+++

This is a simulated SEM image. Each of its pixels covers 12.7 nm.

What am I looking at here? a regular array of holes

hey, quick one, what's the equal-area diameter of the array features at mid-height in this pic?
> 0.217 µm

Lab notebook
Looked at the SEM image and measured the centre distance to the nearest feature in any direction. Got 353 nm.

+++

Assigned task
The task calls for each record to be returned verbatim.

Exercise response
This is a simulated SEM image. Each of its pixels covers 12.7 nm.

What am I looking at here? a regular array of holes

hey, quick one, what's the equal-area diameter of the array features at mid-height in this pic?
> 0.217 µm

Lab notebook
Looked at the SEM image and measured the centre distance to the nearest feature in any direction. Got 353 nm.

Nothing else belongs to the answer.